EXTRACTED INFORMATION:
○ ○ ○ ○ ○ ○ ○
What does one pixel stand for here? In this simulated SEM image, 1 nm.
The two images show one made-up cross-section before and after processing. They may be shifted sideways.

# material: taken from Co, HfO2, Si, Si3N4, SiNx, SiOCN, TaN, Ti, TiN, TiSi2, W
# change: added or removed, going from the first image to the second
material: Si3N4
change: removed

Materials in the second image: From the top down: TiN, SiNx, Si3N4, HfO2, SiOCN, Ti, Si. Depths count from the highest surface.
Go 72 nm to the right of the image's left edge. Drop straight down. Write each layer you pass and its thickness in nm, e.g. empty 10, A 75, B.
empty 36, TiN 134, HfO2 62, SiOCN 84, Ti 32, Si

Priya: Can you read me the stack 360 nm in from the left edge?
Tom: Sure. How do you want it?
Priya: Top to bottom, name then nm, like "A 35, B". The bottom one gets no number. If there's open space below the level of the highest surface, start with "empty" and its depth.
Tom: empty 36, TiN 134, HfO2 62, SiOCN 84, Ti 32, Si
○ ○ ○ ○ ○ ○ ○

WORK TASK: Exact copies of all the entries above are required.

TASK OUTPUT:
What does one pixel stand for here? In this simulated SEM image, 1 nm.
The two images show one made-up cross-section before and after processing. They may be shifted sideways.

# material: taken from Co, HfO2, Si, Si3N4, SiNx, SiOCN, TaN, Ti, TiN, TiSi2, W
# change: added or removed, going from the first image to the second
material: Si3N4
change: removed

Materials in the second image: From the top down: TiN, SiNx, Si3N4, HfO2, SiOCN, Ti, Si. Depths count from the highest surface.
Go 72 nm to the right of the image's left edge. Drop straight down. Write each layer you pass and its thickness in nm, e.g. empty 10, A 75, B.
empty 36, TiN 134, HfO2 62, SiOCN 84, Ti 32, Si

Priya: Can you read me the stack 360 nm in from the left edge?
Tom: Sure. How do you want it?
Priya: Top to bottom, name then nm, like "A 35, B". The bottom one gets no number. If there's open space below the level of the highest surface, start with "empty" and its depth.
Tom: empty 36, TiN 134, HfO2 62, SiOCN 84, Ti 32, Si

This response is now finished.